────────────────────
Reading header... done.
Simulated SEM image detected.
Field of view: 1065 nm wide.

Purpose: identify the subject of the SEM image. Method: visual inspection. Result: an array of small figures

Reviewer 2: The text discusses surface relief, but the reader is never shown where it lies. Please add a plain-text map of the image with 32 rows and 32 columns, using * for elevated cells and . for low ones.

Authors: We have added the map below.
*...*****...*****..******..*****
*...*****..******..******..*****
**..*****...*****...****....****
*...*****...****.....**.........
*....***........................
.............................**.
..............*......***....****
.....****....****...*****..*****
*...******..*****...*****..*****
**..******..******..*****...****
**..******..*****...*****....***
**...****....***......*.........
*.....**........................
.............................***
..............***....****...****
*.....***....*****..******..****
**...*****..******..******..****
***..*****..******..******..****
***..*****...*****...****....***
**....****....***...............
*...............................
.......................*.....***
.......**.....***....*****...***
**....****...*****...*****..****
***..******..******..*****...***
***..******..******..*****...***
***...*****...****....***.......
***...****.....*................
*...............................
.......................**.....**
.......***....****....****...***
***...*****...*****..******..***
────────────────────

**Task item**
Write out the whole listing exactly.

**Problem solution**
Reading header... done.
Simulated SEM image detected.
Field of view: 1065 nm wide.

Purpose: identify the subject of the SEM image. Method: visual inspection. Result: an array of small figures

Reviewer 2: The text discusses surface relief, but the reader is never shown where it lies. Please add a plain-text map of the image with 32 rows and 32 columns, using * for elevated cells and . for low ones.

Authors: We have added the map below.
*...*****...*****..******..*****
*...*****..******..******..*****
**..*****...*****...****....****
*...*****...****.....**.........
*....***........................
.............................**.
..............*......***....****
.....****....****...*****..*****
*...******..*****...*****..*****
**..******..******..*****...****
**..******..*****...*****....***
**...****....***......*.........
*.....**........................
.............................***
..............***....****...****
*.....***....*****..******..****
**...*****..******..******..****
***..*****..******..******..****
***..*****...*****...****....***
**....****....***...............
*...............................
.......................*.....***
.......**.....***....*****...***
**....****...*****...*****..****
***..******..******..*****...***
***..******..******..*****...***
***...*****...****....***.......
***...****.....*................
*...............................
.......................**.....**
.......***....****....****...***
***...*****...*****..******..***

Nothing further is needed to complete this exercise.